## [Brief]
Your task is to reproduce exactly the lines that run from the beginning of the data through the line where "height -> 367 nm" appears.

## [Records supplied]
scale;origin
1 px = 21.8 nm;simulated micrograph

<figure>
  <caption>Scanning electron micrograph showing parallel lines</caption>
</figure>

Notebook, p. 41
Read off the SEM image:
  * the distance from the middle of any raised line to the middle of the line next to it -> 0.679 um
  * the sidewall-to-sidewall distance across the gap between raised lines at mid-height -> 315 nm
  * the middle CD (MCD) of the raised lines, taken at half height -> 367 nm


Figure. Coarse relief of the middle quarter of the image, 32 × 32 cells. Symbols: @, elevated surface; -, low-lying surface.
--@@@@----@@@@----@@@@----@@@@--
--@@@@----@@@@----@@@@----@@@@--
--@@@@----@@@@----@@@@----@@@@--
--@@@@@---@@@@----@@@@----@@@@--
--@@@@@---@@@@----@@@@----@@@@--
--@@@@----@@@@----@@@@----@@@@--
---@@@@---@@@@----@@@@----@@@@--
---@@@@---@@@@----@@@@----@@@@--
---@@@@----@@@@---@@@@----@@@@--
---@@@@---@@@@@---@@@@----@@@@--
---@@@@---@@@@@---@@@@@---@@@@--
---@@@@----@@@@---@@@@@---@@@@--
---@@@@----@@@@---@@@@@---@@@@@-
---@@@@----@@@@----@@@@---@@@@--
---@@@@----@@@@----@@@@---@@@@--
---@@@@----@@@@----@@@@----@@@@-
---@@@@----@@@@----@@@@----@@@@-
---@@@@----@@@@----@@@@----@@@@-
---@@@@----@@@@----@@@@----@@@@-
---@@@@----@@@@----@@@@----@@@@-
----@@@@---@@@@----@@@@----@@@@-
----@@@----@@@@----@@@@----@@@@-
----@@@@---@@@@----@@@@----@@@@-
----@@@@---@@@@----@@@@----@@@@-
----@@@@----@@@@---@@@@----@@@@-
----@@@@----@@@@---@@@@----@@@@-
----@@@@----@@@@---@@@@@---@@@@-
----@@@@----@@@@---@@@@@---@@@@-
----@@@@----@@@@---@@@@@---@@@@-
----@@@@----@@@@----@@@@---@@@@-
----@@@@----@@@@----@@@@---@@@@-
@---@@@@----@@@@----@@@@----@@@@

## [Answer area]
scale;origin
1 px = 21.8 nm;simulated micrograph

<figure>
  <caption>Scanning electron micrograph showing parallel lines</caption>
</figure>

Notebook, p. 41
Read off the SEM image:
  * the distance from the middle of any raised line to the middle of the line next to it -> 0.679 um
  * the sidewall-to-sidewall distance across the gap between raised lines at mid-height -> 315 nm
  * the middle CD (MCD) of the raised lines, taken at half height -> 367 nm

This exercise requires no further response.